## [Assignment]
Among the entries below, find the line with "image | 3.52 nm |", then quote it and each following line up to and including the line with "Could you send", and nothing else.

## [The data]
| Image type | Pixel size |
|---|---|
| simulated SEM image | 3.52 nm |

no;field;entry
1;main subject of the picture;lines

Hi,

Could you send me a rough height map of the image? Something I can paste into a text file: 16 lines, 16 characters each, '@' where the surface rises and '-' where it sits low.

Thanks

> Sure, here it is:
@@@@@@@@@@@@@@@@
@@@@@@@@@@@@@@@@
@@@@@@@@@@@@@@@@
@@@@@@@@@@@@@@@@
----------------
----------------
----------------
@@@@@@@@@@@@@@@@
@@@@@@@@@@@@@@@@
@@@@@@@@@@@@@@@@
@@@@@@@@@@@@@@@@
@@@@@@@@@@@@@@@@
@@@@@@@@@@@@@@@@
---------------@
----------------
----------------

## [Problem solution]
| simulated SEM image | 3.52 nm |

no;field;entry
1;main subject of the picture;lines

Hi,

Could you send me a rough height map of the image? Something I can paste into a text file: 16 lines, 16 characters each, '@' where the surface rises and '-' where it sits low.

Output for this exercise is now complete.